+ + + +

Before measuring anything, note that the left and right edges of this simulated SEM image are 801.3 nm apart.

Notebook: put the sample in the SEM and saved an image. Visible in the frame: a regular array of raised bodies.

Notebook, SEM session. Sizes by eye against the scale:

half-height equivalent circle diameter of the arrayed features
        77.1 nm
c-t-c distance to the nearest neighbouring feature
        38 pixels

+ + + +

EXERCISE =
The lines to copy run from the first line of the entries to the line containing "c-t-c distance to"; copy them exactly and output nothing else.

WRITTEN ANSWER =
Before measuring anything, note that the left and right edges of this simulated SEM image are 801.3 nm apart.

Notebook: put the sample in the SEM and saved an image. Visible in the frame: a regular array of raised bodies.

Notebook, SEM session. Sizes by eye against the scale:

half-height equivalent circle diameter of the arrayed features
        77.1 nm
c-t-c distance to the nearest neighbouring feature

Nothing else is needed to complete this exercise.